[AVAILABLE DATA]
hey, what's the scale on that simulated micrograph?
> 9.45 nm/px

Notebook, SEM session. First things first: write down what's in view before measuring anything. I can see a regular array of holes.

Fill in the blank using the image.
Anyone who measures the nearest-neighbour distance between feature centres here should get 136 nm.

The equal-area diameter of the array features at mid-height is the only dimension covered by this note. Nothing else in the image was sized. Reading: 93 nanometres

[BRIEF] Repeat the data word for word.

[TASK RESULT]
hey, what's the scale on that simulated micrograph?
> 9.45 nm/px

Notebook, SEM session. First things first: write down what's in view before measuring anything. I can see a regular array of holes.

Fill in the blank using the image.
Anyone who measures the nearest-neighbour distance between feature centres here should get 136 nm.

The equal-area diameter of the array features at mid-height is the only dimension covered by this note. Nothing else in the image was sized. Reading: 93 nanometres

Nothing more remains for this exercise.